|---|

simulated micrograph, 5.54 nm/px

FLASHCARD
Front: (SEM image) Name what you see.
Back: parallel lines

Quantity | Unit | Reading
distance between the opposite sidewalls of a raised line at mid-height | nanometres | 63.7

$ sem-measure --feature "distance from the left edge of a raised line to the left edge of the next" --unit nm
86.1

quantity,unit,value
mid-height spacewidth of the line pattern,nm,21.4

|---|

_Requirement_:
Transcribe, exactly as written, all lines of the entries above from the first to the one containing "quantity,unit,value", and no more.

_Your solution_:
simulated micrograph, 5.54 nm/px

FLASHCARD
Front: (SEM image) Name what you see.
Back: parallel lines

Quantity | Unit | Reading
distance between the opposite sidewalls of a raised line at mid-height | nanometres | 63.7

$ sem-measure --feature "distance from the left edge of a raised line to the left edge of the next" --unit nm
86.1

quantity,unit,value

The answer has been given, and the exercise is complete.